- DATA SUPPLIED -
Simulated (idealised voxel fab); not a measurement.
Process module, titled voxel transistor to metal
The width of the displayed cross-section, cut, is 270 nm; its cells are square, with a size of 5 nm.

- ACTION ITEM -
Every entry above needs to be quoted exactly.

- YOUR RESPONSE -
Simulated (idealised voxel fab); not a measurement.
Process module, titled voxel transistor to metal
The width of the displayed cross-section, cut, is 270 nm; its cells are square, with a size of 5 nm.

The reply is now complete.